The data Block Start

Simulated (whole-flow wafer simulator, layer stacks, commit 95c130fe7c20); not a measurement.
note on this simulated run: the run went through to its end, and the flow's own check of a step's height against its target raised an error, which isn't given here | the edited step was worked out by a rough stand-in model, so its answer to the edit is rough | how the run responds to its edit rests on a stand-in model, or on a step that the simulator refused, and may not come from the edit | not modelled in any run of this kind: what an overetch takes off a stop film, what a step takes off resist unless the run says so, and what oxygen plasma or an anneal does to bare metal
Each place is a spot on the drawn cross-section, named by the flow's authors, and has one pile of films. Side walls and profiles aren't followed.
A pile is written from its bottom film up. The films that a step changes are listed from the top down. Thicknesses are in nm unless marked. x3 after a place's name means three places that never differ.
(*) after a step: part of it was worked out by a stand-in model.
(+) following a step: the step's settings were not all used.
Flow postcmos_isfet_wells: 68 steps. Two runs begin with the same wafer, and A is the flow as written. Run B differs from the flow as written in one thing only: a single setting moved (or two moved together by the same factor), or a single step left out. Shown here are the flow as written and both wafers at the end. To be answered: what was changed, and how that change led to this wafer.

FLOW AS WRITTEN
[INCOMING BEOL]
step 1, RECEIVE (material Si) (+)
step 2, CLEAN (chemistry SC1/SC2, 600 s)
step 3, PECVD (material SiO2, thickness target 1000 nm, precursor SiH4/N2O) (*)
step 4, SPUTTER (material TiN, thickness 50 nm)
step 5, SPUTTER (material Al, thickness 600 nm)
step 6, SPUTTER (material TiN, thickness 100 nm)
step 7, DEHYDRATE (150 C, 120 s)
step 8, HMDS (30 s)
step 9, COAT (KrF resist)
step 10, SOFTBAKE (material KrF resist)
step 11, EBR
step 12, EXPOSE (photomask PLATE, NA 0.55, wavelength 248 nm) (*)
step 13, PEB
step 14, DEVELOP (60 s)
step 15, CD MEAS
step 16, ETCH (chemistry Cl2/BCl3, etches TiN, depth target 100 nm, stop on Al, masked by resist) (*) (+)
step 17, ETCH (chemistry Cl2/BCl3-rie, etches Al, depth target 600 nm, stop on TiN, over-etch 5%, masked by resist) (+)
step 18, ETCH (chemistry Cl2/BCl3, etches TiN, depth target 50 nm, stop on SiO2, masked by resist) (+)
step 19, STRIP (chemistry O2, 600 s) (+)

The data Block End

Go back to the listing above. Copy word for word the lines from the one with "step 5, SPUTTER" through the one with "step 16, ETCH", and nothing more.

### Result
step 5, SPUTTER (material Al, thickness 600 nm)
step 6, SPUTTER (material TiN, thickness 100 nm)
step 7, DEHYDRATE (150 C, 120 s)
step 8, HMDS (30 s)
step 9, COAT (KrF resist)
step 10, SOFTBAKE (material KrF resist)
step 11, EBR
step 12, EXPOSE (photomask PLATE, NA 0.55, wavelength 248 nm) (*)
step 13, PEB
step 14, DEVELOP (60 s)
step 15, CD MEAS
step 16, ETCH (chemistry Cl2/BCl3, etches TiN, depth target 100 nm, stop on Al, masked by resist) (*) (+)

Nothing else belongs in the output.